> [BRIEF] With the first line as the start and the line containing "S3: time in the liquid; s" as the end, write out every line of the records exactly.

....

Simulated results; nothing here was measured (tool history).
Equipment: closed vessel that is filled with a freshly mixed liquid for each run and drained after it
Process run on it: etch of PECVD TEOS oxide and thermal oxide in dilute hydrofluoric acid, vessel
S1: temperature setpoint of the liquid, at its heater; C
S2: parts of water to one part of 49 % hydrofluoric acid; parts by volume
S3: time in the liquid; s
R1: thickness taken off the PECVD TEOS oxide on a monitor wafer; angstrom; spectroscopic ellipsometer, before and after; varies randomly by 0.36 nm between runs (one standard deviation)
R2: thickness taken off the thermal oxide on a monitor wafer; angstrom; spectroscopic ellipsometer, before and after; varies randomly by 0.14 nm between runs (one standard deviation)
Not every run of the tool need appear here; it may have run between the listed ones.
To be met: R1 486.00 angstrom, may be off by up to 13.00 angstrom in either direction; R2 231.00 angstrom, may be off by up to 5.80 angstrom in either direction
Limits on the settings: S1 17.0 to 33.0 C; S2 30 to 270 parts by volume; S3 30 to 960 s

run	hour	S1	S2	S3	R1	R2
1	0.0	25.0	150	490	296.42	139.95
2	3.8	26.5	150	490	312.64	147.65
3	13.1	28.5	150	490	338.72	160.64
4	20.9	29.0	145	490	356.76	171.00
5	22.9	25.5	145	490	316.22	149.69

....

> [RESPONSE BOX]
Simulated results; nothing here was measured (tool history).
Equipment: closed vessel that is filled with a freshly mixed liquid for each run and drained after it
Process run on it: etch of PECVD TEOS oxide and thermal oxide in dilute hydrofluoric acid, vessel
S1: temperature setpoint of the liquid, at its heater; C
S2: parts of water to one part of 49 % hydrofluoric acid; parts by volume
S3: time in the liquid; s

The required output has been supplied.